Source data =
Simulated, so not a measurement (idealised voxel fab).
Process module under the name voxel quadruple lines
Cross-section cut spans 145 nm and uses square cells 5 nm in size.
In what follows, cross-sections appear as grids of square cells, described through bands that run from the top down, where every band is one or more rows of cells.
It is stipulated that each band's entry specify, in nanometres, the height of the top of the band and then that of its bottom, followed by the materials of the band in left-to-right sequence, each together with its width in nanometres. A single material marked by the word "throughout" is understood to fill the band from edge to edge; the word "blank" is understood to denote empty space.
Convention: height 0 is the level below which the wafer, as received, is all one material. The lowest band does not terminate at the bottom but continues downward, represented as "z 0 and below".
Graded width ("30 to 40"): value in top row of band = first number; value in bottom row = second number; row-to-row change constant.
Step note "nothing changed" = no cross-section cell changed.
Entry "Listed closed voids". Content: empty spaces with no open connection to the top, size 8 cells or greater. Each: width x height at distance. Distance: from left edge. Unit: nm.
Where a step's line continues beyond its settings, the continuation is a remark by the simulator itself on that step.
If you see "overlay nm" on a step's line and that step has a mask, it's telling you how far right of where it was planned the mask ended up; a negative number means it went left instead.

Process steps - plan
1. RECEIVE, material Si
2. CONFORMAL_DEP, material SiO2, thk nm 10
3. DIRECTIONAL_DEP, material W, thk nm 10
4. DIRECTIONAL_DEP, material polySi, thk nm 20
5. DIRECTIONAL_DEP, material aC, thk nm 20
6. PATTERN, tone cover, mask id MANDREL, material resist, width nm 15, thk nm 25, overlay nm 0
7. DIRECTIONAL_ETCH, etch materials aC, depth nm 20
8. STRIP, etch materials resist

Work instruction = The records must be given again in full, exactly as shown.

Expected answer =
Simulated, so not a measurement (idealised voxel fab).
Process module under the name voxel quadruple lines
Cross-section cut spans 145 nm and uses square cells 5 nm in size.
In what follows, cross-sections appear as grids of square cells, described through bands that run from the top down, where every band is one or more rows of cells.
It is stipulated that each band's entry specify, in nanometres, the height of the top of the band and then that of its bottom, followed by the materials of the band in left-to-right sequence, each together with its width in nanometres. A single material marked by the word "throughout" is understood to fill the band from edge to edge; the word "blank" is understood to denote empty space.
Convention: height 0 is the level below which the wafer, as received, is all one material. The lowest band does not terminate at the bottom but continues downward, represented as "z 0 and below".
Graded width ("30 to 40"): value in top row of band = first number; value in bottom row = second number; row-to-row change constant.
Step note "nothing changed" = no cross-section cell changed.
Entry "Listed closed voids". Content: empty spaces with no open connection to the top, size 8 cells or greater. Each: width x height at distance. Distance: from left edge. Unit: nm.
Where a step's line continues beyond its settings, the continuation is a remark by the simulator itself on that step.
If you see "overlay nm" on a step's line and that step has a mask, it's telling you how far right of where it was planned the mask ended up; a negative number means it went left instead.

Process steps - plan
1. RECEIVE, material Si
2. CONFORMAL_DEP, material SiO2, thk nm 10
3. DIRECTIONAL_DEP, material W, thk nm 10
4. DIRECTIONAL_DEP, material polySi, thk nm 20
5. DIRECTIONAL_DEP, material aC, thk nm 20
6. PATTERN, tone cover, mask id MANDREL, material resist, width nm 15, thk nm 25, overlay nm 0
7. DIRECTIONAL_ETCH, etch materials aC, depth nm 20
8. STRIP, etch materials resist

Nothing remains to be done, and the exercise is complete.